EXERCISE:
Give back all of the records underneath exactly, with no omissions.

DATA RECORDS:
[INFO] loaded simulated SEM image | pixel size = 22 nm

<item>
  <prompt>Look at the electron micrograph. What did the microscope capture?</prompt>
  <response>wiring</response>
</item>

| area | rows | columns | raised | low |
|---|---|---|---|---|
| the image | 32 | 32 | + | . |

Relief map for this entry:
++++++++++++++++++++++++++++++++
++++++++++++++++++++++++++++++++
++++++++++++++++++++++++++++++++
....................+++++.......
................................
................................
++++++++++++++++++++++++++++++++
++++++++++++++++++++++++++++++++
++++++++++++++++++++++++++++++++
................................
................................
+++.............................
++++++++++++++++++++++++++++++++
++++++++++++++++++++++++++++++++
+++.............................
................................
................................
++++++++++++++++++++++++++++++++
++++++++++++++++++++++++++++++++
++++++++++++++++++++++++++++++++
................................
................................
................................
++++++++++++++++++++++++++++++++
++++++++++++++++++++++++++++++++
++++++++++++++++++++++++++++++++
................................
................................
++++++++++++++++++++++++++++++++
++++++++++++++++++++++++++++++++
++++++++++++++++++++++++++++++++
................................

WRITTEN SOLUTION:
[INFO] loaded simulated SEM image | pixel size = 22 nm

<item>
  <prompt>Look at the electron micrograph. What did the microscope capture?</prompt>
  <response>wiring</response>
</item>

| area | rows | columns | raised | low |
|---|---|---|---|---|
| the image | 32 | 32 | + | . |

Relief map for this entry:
++++++++++++++++++++++++++++++++
++++++++++++++++++++++++++++++++
++++++++++++++++++++++++++++++++
....................+++++.......
................................
................................
++++++++++++++++++++++++++++++++
++++++++++++++++++++++++++++++++
++++++++++++++++++++++++++++++++
................................
................................
+++.............................
++++++++++++++++++++++++++++++++
++++++++++++++++++++++++++++++++
+++.............................
................................
................................
++++++++++++++++++++++++++++++++
++++++++++++++++++++++++++++++++
++++++++++++++++++++++++++++++++
................................
................................
................................
++++++++++++++++++++++++++++++++
++++++++++++++++++++++++++++++++
++++++++++++++++++++++++++++++++
................................
................................
++++++++++++++++++++++++++++++++
++++++++++++++++++++++++++++++++
++++++++++++++++++++++++++++++++
................................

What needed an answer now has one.